## Task item
Each line of the data below should be repeated exactly.

(Beginning of Dataset entries)

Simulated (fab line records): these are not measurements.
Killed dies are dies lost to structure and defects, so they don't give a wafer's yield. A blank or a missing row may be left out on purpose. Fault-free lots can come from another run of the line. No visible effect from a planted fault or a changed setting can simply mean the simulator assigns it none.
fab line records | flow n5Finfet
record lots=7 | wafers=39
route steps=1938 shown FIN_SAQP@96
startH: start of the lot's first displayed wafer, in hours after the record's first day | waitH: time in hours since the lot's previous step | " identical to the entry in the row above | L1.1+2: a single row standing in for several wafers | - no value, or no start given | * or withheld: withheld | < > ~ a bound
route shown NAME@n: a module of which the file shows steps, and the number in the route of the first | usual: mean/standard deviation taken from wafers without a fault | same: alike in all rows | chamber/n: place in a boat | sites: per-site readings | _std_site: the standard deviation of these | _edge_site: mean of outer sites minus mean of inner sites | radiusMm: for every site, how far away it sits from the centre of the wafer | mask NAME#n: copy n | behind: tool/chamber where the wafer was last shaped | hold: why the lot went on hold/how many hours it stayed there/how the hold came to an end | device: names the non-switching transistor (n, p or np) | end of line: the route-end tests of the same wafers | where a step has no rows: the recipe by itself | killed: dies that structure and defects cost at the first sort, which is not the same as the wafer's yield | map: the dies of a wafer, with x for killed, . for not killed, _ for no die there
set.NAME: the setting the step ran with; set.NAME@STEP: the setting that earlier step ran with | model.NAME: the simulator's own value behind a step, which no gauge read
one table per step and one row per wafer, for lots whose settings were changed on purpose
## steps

(End of Dataset entries)

## Answer section
Simulated (fab line records): these are not measurements.
Killed dies are dies lost to structure and defects, so they don't give a wafer's yield. A blank or a missing row may be left out on purpose. Fault-free lots can come from another run of the line. No visible effect from a planted fault or a changed setting can simply mean the simulator assigns it none.
fab line records | flow n5Finfet
record lots=7 | wafers=39
route steps=1938 shown FIN_SAQP@96
startH: start of the lot's first displayed wafer, in hours after the record's first day | waitH: time in hours since the lot's previous step | " identical to the entry in the row above | L1.1+2: a single row standing in for several wafers | - no value, or no start given | * or withheld: withheld | < > ~ a bound
route shown NAME@n: a module of which the file shows steps, and the number in the route of the first | usual: mean/standard deviation taken from wafers without a fault | same: alike in all rows | chamber/n: place in a boat | sites: per-site readings | _std_site: the standard deviation of these | _edge_site: mean of outer sites minus mean of inner sites | radiusMm: for every site, how far away it sits from the centre of the wafer | mask NAME#n: copy n | behind: tool/chamber where the wafer was last shaped | hold: why the lot went on hold/how many hours it stayed there/how the hold came to an end | device: names the non-switching transistor (n, p or np) | end of line: the route-end tests of the same wafers | where a step has no rows: the recipe by itself | killed: dies that structure and defects cost at the first sort, which is not the same as the wafer's yield | map: the dies of a wafer, with x for killed, . for not killed, _ for no die there
set.NAME: the setting the step ran with; set.NAME@STEP: the setting that earlier step ran with | model.NAME: the simulator's own value behind a step, which no gauge read
one table per step and one row per wafer, for lots whose settings were changed on purpose
## steps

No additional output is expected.